*** DATA SUPPLIED ***

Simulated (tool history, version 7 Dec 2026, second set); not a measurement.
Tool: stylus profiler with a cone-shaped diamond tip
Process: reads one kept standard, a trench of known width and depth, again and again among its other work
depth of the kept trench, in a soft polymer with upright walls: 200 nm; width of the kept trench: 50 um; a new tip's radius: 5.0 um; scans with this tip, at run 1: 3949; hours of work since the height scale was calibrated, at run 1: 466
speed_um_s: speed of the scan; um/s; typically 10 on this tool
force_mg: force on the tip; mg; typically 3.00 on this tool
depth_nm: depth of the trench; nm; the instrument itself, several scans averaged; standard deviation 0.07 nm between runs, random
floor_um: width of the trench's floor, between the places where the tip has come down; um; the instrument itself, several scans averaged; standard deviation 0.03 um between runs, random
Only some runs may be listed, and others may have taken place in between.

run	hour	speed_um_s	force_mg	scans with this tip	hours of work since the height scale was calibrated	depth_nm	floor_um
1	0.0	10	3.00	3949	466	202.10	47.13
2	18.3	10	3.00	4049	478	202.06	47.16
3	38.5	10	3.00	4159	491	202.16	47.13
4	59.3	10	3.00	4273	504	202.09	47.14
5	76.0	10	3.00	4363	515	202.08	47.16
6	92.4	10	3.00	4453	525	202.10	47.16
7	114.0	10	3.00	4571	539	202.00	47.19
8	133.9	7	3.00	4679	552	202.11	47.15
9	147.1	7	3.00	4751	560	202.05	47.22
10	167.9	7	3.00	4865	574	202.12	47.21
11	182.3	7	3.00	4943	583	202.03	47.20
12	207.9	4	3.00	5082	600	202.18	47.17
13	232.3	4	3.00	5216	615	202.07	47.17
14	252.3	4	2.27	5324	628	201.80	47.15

*** End of DATA SUPPLIED ***

• _BRIEF_
Write the listing out again so that nothing in it differs from the original.

• _YOUR SOLUTION_
Simulated (tool history, version 7 Dec 2026, second set); not a measurement.
Tool: stylus profiler with a cone-shaped diamond tip
Process: reads one kept standard, a trench of known width and depth, again and again among its other work
depth of the kept trench, in a soft polymer with upright walls: 200 nm; width of the kept trench: 50 um; a new tip's radius: 5.0 um; scans with this tip, at run 1: 3949; hours of work since the height scale was calibrated, at run 1: 466
speed_um_s: speed of the scan; um/s; typically 10 on this tool
force_mg: force on the tip; mg; typically 3.00 on this tool
depth_nm: depth of the trench; nm; the instrument itself, several scans averaged; standard deviation 0.07 nm between runs, random
floor_um: width of the trench's floor, between the places where the tip has come down; um; the instrument itself, several scans averaged; standard deviation 0.03 um between runs, random
Only some runs may be listed, and others may have taken place in between.

run	hour	speed_um_s	force_mg	scans with this tip	hours of work since the height scale was calibrated	depth_nm	floor_um
1	0.0	10	3.00	3949	466	202.10	47.13
2	18.3	10	3.00	4049	478	202.06	47.16
3	38.5	10	3.00	4159	491	202.16	47.13
4	59.3	10	3.00	4273	504	202.09	47.14
5	76.0	10	3.00	4363	515	202.08	47.16
6	92.4	10	3.00	4453	525	202.10	47.16
7	114.0	10	3.00	4571	539	202.00	47.19
8	133.9	7	3.00	4679	552	202.11	47.15
9	147.1	7	3.00	4751	560	202.05	47.22
10	167.9	7	3.00	4865	574	202.12	47.21
11	182.3	7	3.00	4943	583	202.03	47.20
12	207.9	4	3.00	5082	600	202.18	47.17
13	232.3	4	3.00	5216	615	202.07	47.17
14	252.3	4	2.27	5324	628	201.80	47.15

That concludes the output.